#### Extracted records:
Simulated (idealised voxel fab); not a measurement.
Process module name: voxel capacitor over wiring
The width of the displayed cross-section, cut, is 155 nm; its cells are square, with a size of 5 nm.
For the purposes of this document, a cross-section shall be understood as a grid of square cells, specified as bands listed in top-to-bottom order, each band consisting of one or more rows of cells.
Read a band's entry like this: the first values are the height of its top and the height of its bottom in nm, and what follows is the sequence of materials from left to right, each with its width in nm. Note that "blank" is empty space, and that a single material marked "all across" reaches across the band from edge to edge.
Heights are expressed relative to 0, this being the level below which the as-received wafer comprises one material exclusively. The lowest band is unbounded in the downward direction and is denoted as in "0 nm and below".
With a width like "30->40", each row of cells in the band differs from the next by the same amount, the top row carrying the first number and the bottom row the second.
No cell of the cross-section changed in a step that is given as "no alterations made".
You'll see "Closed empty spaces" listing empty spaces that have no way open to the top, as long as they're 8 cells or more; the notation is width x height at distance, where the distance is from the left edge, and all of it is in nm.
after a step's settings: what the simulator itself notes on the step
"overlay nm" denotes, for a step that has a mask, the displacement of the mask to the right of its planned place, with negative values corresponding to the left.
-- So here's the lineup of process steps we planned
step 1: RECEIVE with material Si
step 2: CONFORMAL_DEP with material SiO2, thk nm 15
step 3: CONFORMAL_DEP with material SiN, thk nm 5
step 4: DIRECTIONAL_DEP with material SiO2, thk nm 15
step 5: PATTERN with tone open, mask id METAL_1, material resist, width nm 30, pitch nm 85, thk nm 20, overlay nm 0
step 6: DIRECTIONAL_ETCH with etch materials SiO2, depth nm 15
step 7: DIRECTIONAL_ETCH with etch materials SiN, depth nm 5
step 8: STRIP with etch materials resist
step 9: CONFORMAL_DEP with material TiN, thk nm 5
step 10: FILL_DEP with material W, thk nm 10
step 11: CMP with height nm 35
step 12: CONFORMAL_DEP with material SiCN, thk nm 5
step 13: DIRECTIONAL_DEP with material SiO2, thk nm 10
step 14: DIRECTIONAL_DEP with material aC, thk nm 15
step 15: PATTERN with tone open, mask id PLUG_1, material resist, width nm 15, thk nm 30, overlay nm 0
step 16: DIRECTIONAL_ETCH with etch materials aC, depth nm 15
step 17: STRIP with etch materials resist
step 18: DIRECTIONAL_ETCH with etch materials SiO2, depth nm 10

#### Work request:
Where the listing above reaches the line that contains "step 2: CONFORMAL_DEP", start retyping, and finish with the line that contains "step 17: STRIP with etch materials resist"; reproduce those lines exactly and no others.

#### Response area:
step 2: CONFORMAL_DEP with material SiO2, thk nm 15
step 3: CONFORMAL_DEP with material SiN, thk nm 5
step 4: DIRECTIONAL_DEP with material SiO2, thk nm 15
step 5: PATTERN with tone open, mask id METAL_1, material resist, width nm 30, pitch nm 85, thk nm 20, overlay nm 0
step 6: DIRECTIONAL_ETCH with etch materials SiO2, depth nm 15
step 7: DIRECTIONAL_ETCH with etch materials SiN, depth nm 5
step 8: STRIP with etch materials resist
step 9: CONFORMAL_DEP with material TiN, thk nm 5
step 10: FILL_DEP with material W, thk nm 10
step 11: CMP with height nm 35
step 12: CONFORMAL_DEP with material SiCN, thk nm 5
step 13: DIRECTIONAL_DEP with material SiO2, thk nm 10
step 14: DIRECTIONAL_DEP with material aC, thk nm 15
step 15: PATTERN with tone open, mask id PLUG_1, material resist, width nm 15, thk nm 30, overlay nm 0
step 16: DIRECTIONAL_ETCH with etch materials aC, depth nm 15
step 17: STRIP with etch materials resist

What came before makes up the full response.